→ **SUPPLIED RECORDS**
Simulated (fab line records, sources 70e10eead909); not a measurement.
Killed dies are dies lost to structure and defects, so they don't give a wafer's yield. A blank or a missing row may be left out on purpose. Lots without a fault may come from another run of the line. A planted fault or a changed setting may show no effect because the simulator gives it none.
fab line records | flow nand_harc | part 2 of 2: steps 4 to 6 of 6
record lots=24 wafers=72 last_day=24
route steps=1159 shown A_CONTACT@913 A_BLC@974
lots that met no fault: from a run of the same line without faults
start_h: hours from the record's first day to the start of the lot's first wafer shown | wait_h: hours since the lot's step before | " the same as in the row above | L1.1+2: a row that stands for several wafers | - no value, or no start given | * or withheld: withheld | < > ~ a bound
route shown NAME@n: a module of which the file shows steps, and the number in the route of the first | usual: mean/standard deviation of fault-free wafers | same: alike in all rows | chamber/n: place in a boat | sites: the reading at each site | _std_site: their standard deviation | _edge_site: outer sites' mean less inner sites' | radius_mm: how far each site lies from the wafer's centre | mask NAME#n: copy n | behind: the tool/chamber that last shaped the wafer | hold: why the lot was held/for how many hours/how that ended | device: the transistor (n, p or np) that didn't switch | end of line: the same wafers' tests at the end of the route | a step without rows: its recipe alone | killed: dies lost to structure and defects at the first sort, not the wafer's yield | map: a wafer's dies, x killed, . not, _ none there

→ **ASSIGNMENT**
Restate, word for word and with nothing added, the lines from the first line of the listing through the one where "Killed dies are" stands.

→ **ANSWER SECTION**
Simulated (fab line records, sources 70e10eead909); not a measurement.
Killed dies are dies lost to structure and defects, so they don't give a wafer's yield. A blank or a missing row may be left out on purpose. Lots without a fault may come from another run of the line. A planted fault or a changed setting may show no effect because the simulator gives it none.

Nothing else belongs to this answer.